Content starts

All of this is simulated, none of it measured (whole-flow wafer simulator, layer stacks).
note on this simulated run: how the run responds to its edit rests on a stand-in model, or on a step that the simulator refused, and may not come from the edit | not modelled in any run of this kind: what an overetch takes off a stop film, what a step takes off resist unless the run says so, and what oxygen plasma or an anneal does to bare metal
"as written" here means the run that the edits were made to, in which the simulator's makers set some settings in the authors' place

Content ends

- Work instruction -
Go through the records above and write each one out again exactly.

- Response area -
All of this is simulated, none of it measured (whole-flow wafer simulator, layer stacks).
note on this simulated run: how the run responds to its edit rests on a stand-in model, or on a step that the simulator refused, and may not come from the edit | not modelled in any run of this kind: what an overetch takes off a stop film, what a step takes off resist unless the run says so, and what oxygen plasma or an anneal does to bare metal
"as written" here means the run that the edits were made to, in which the simulator's makers set some settings in the authors' place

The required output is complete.